##### The data #####

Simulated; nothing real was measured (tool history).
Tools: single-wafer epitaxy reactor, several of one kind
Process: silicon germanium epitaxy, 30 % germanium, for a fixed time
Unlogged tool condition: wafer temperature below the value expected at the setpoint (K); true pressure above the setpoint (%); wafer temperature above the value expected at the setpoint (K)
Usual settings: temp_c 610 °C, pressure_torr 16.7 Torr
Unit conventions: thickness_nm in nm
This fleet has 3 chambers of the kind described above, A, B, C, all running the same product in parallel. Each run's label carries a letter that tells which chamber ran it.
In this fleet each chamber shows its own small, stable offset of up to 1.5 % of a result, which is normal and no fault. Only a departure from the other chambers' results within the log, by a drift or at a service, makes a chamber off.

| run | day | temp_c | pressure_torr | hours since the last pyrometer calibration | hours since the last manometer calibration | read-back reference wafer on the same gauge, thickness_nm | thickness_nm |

#####

▶ [Required action]:
Would you reproduce every record above exactly as it appears?

▶ [Your response]:
Simulated; nothing real was measured (tool history).
Tools: single-wafer epitaxy reactor, several of one kind
Process: silicon germanium epitaxy, 30 % germanium, for a fixed time
Unlogged tool condition: wafer temperature below the value expected at the setpoint (K); true pressure above the setpoint (%); wafer temperature above the value expected at the setpoint (K)
Usual settings: temp_c 610 °C, pressure_torr 16.7 Torr
Unit conventions: thickness_nm in nm
This fleet has 3 chambers of the kind described above, A, B, C, all running the same product in parallel. Each run's label carries a letter that tells which chamber ran it.
In this fleet each chamber shows its own small, stable offset of up to 1.5 % of a result, which is normal and no fault. Only a departure from the other chambers' results within the log, by a drift or at a service, makes a chamber off.

| run | day | temp_c | pressure_torr | hours since the last pyrometer calibration | hours since the last manometer calibration | read-back reference wafer on the same gauge, thickness_nm | thickness_nm |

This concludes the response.